**ACTIVITY**
Print out every entry that follows, exactly as written.

**MATERIAL PROVIDED**
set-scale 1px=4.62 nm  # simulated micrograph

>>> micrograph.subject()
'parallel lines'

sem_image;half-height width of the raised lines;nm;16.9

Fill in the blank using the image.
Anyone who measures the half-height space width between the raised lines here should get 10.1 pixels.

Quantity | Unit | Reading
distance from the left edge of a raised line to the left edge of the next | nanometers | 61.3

**ANSWER SPACE**
set-scale 1px=4.62 nm  # simulated micrograph

>>> micrograph.subject()
'parallel lines'

sem_image;half-height width of the raised lines;nm;16.9

Fill in the blank using the image.
Anyone who measures the half-height space width between the raised lines here should get 10.1 pixels.

Quantity | Unit | Reading
distance from the left edge of a raised line to the left edge of the next | nanometers | 61.3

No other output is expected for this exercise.